§ **Task item**
Please write out, exactly, every line of the listing from its first line through the one that includes "A cross-section is".

[Data to examine Boundary: Start]

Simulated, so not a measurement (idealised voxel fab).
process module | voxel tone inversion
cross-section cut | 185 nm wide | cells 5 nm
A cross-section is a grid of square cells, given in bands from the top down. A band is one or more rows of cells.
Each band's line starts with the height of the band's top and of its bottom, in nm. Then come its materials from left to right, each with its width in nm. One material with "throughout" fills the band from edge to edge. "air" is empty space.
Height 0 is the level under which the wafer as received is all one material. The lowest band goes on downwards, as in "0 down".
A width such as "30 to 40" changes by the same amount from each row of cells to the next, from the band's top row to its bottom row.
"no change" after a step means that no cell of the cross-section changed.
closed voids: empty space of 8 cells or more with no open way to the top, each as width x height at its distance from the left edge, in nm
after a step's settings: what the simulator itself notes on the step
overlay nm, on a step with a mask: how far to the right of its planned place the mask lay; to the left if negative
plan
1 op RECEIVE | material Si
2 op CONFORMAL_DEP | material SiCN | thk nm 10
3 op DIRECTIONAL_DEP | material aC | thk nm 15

[Data to examine Boundary: End]

§ **Expected answer**
Simulated, so not a measurement (idealised voxel fab).
process module | voxel tone inversion
cross-section cut | 185 nm wide | cells 5 nm
A cross-section is a grid of square cells, given in bands from the top down. A band is one or more rows of cells.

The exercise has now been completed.